## ACTIVITY
Among the records that follow, find the line with "5915 | 6010 |" and the line with "4808 | 4827 |". Set down those lines and all lines between them exactly, without adding anything.

## DATA
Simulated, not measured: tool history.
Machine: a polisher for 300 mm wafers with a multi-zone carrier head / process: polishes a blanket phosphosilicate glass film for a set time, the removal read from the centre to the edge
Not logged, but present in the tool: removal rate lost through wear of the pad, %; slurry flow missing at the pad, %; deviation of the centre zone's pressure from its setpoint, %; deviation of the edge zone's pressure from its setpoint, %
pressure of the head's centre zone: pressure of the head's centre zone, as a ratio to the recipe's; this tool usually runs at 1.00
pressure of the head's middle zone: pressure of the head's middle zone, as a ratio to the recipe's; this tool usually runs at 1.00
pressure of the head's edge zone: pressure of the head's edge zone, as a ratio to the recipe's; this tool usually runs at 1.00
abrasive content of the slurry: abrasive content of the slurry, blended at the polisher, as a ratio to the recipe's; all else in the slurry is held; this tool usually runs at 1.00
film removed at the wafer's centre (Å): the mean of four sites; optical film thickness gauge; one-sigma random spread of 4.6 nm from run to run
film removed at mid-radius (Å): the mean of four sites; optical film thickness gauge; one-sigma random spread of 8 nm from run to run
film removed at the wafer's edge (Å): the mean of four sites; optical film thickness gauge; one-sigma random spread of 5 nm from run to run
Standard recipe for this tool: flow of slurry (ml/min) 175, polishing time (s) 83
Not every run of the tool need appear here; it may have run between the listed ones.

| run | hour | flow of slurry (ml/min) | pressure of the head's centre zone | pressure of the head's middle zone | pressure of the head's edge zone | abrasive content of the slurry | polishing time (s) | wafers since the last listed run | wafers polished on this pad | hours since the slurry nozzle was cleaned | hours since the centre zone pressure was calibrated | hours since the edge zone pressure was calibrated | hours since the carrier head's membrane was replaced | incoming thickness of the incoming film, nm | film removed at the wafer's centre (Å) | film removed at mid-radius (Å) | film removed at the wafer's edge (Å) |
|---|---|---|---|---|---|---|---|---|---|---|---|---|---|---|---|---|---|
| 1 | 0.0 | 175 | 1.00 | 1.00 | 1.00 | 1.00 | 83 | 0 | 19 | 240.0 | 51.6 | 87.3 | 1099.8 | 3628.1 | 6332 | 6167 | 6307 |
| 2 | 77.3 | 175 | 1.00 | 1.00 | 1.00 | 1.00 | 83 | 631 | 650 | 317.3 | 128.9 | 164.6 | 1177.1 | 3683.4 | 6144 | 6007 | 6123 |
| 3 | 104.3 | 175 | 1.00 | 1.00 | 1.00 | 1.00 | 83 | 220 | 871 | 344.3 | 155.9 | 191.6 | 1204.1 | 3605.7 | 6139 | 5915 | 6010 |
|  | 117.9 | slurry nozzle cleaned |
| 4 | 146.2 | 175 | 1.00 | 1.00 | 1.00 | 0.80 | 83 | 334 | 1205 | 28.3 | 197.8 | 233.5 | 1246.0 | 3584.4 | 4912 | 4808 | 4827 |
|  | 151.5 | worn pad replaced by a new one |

## EXERCISE OUTPUT
| 3 | 104.3 | 175 | 1.00 | 1.00 | 1.00 | 1.00 | 83 | 220 | 871 | 344.3 | 155.9 | 191.6 | 1204.1 | 3605.7 | 6139 | 5915 | 6010 |
|  | 117.9 | slurry nozzle cleaned |
| 4 | 146.2 | 175 | 1.00 | 1.00 | 1.00 | 0.80 | 83 | 334 | 1205 | 28.3 | 197.8 | 233.5 | 1246.0 | 3584.4 | 4912 | 4808 | 4827 |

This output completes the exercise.